- **Given data**
========================

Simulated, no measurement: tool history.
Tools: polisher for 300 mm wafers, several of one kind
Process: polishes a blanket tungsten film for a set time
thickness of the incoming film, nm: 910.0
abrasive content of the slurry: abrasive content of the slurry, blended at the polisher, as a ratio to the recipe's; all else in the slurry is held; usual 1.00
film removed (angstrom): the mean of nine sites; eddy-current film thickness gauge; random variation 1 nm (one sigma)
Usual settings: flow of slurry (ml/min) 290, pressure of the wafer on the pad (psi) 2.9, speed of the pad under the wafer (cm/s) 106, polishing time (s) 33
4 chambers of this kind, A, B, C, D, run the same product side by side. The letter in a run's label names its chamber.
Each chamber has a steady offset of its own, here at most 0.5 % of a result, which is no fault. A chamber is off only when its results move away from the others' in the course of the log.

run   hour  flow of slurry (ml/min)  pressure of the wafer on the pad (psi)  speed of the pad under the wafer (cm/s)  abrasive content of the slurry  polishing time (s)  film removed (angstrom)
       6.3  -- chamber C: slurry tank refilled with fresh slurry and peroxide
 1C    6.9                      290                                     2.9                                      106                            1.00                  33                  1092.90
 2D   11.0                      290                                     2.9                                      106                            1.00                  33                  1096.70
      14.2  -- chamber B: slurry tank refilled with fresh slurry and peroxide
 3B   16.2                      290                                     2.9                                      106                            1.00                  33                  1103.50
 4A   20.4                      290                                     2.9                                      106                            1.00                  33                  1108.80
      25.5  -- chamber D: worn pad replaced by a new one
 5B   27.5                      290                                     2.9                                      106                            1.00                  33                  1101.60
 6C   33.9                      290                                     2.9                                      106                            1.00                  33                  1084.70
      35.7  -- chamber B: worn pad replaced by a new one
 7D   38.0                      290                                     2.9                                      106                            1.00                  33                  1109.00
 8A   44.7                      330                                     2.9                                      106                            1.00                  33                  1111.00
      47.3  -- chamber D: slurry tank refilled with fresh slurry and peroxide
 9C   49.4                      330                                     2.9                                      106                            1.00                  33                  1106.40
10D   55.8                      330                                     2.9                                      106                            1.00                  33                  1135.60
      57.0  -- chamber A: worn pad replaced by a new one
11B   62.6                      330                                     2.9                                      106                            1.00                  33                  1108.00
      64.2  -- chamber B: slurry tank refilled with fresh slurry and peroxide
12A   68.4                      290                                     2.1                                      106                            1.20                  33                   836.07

========================

Starting at the line above that holds "Tools: polisher for" and ending at the line that holds "Each chamber has", transcribe each line exactly and include no other lines.

- **Response area**
Tools: polisher for 300 mm wafers, several of one kind
Process: polishes a blanket tungsten film for a set time
thickness of the incoming film, nm: 910.0
abrasive content of the slurry: abrasive content of the slurry, blended at the polisher, as a ratio to the recipe's; all else in the slurry is held; usual 1.00
film removed (angstrom): the mean of nine sites; eddy-current film thickness gauge; random variation 1 nm (one sigma)
Usual settings: flow of slurry (ml/min) 290, pressure of the wafer on the pad (psi) 2.9, speed of the pad under the wafer (cm/s) 106, polishing time (s) 33
4 chambers of this kind, A, B, C, D, run the same product side by side. The letter in a run's label names its chamber.
Each chamber has a steady offset of its own, here at most 0.5 % of a result, which is no fault. A chamber is off only when its results move away from the others' in the course of the log.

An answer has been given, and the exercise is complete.